= Work task =
Every entry here needs to be repeated exactly.

= Records shown =
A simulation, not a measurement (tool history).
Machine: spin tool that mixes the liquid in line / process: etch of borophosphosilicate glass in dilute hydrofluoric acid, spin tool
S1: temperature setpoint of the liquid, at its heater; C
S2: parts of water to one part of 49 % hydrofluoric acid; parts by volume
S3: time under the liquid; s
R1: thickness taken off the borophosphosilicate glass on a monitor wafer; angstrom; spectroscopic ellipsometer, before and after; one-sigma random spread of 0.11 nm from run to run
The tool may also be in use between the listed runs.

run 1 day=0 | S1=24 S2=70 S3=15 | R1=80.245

= Expected answer =
A simulation, not a measurement (tool history).
Machine: spin tool that mixes the liquid in line / process: etch of borophosphosilicate glass in dilute hydrofluoric acid, spin tool
S1: temperature setpoint of the liquid, at its heater; C
S2: parts of water to one part of 49 % hydrofluoric acid; parts by volume
S3: time under the liquid; s
R1: thickness taken off the borophosphosilicate glass on a monitor wafer; angstrom; spectroscopic ellipsometer, before and after; one-sigma random spread of 0.11 nm from run to run
The tool may also be in use between the listed runs.

run 1 day=0 | S1=24 S2=70 S3=15 | R1=80.245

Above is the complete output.